• _Assigned task_:
Transcribe each line of the material exactly as it stands.

• _Data for analysis_:
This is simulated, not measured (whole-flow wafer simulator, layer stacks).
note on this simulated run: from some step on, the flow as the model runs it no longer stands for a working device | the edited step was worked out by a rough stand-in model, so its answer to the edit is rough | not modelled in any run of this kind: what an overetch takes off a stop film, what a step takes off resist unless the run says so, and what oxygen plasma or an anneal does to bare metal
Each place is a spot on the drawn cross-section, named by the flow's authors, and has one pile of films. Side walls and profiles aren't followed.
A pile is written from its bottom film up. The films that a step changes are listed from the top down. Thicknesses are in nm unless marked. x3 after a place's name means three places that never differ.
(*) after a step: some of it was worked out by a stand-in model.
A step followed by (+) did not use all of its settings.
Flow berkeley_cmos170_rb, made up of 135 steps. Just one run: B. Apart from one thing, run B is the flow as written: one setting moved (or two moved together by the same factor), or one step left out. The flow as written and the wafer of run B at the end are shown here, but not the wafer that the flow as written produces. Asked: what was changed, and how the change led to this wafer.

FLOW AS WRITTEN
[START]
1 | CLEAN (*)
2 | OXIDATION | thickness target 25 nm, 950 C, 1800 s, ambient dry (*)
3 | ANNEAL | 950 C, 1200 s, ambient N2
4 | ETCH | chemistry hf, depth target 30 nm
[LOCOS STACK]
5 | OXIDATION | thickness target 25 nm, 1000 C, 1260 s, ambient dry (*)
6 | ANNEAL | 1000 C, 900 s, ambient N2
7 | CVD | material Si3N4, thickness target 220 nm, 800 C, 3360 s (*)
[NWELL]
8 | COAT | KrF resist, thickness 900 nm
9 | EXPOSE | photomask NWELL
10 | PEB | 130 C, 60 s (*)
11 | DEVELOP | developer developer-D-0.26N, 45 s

• _Task response_:
This is simulated, not measured (whole-flow wafer simulator, layer stacks).
note on this simulated run: from some step on, the flow as the model runs it no longer stands for a working device | the edited step was worked out by a rough stand-in model, so its answer to the edit is rough | not modelled in any run of this kind: what an overetch takes off a stop film, what a step takes off resist unless the run says so, and what oxygen plasma or an anneal does to bare metal
Each place is a spot on the drawn cross-section, named by the flow's authors, and has one pile of films. Side walls and profiles aren't followed.
A pile is written from its bottom film up. The films that a step changes are listed from the top down. Thicknesses are in nm unless marked. x3 after a place's name means three places that never differ.
(*) after a step: some of it was worked out by a stand-in model.
A step followed by (+) did not use all of its settings.
Flow berkeley_cmos170_rb, made up of 135 steps. Just one run: B. Apart from one thing, run B is the flow as written: one setting moved (or two moved together by the same factor), or one step left out. The flow as written and the wafer of run B at the end are shown here, but not the wafer that the flow as written produces. Asked: what was changed, and how the change led to this wafer.

FLOW AS WRITTEN
[START]
1 | CLEAN (*)
2 | OXIDATION | thickness target 25 nm, 950 C, 1800 s, ambient dry (*)
3 | ANNEAL | 950 C, 1200 s, ambient N2
4 | ETCH | chemistry hf, depth target 30 nm
[LOCOS STACK]
5 | OXIDATION | thickness target 25 nm, 1000 C, 1260 s, ambient dry (*)
6 | ANNEAL | 1000 C, 900 s, ambient N2
7 | CVD | material Si3N4, thickness target 220 nm, 800 C, 3360 s (*)
[NWELL]
8 | COAT | KrF resist, thickness 900 nm
9 | EXPOSE | photomask NWELL
10 | PEB | 130 C, 60 s (*)
11 | DEVELOP | developer developer-D-0.26N, 45 s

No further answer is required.